Data listing:
++++++

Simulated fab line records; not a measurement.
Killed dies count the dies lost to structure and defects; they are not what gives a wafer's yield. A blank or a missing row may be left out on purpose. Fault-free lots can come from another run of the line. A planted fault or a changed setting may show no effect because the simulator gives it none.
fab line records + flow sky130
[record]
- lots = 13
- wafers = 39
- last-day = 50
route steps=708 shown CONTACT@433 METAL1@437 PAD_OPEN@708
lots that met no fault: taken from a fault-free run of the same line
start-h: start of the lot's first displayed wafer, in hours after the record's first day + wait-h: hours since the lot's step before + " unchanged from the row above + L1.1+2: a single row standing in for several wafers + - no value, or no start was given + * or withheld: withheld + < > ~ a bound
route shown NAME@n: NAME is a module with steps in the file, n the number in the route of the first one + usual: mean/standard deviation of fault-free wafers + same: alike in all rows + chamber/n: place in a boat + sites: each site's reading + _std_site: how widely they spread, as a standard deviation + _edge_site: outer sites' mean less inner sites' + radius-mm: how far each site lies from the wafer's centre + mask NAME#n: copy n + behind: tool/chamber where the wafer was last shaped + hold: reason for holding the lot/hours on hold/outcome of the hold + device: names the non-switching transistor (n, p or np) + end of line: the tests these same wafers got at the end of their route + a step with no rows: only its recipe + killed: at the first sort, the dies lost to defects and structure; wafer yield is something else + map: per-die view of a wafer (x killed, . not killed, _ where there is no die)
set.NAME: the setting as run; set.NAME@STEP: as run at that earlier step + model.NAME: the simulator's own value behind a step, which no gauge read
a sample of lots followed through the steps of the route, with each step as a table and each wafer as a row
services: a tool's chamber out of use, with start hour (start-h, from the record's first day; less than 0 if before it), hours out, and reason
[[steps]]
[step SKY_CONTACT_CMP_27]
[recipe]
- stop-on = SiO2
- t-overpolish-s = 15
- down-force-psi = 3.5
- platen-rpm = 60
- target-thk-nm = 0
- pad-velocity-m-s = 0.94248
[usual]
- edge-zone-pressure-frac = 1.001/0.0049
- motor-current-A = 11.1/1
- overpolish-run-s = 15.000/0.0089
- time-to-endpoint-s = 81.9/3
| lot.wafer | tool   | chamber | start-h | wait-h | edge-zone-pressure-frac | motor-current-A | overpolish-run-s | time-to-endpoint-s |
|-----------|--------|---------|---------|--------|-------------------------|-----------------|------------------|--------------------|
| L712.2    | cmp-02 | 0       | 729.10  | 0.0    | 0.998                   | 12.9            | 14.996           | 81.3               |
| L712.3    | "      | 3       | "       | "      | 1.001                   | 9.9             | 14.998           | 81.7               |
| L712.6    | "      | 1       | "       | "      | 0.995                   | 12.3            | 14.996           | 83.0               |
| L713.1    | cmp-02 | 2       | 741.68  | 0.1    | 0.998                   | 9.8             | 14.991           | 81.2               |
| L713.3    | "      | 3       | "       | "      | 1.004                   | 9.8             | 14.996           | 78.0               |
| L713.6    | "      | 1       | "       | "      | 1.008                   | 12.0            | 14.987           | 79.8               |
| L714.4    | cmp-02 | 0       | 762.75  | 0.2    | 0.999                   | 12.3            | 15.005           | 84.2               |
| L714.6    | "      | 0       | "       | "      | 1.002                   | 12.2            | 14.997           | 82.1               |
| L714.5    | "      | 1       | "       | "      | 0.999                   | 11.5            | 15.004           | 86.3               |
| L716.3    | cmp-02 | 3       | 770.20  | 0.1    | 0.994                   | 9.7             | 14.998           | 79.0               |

++++++

From the records above, quote only the lines running from the line with "fab line records + flow sky130" to the line with "lots that met", both lines included.

Exercise result:
fab line records + flow sky130
[record]
- lots = 13
- wafers = 39
- last-day = 50
route steps=708 shown CONTACT@433 METAL1@437 PAD_OPEN@708
lots that met no fault: taken from a fault-free run of the same line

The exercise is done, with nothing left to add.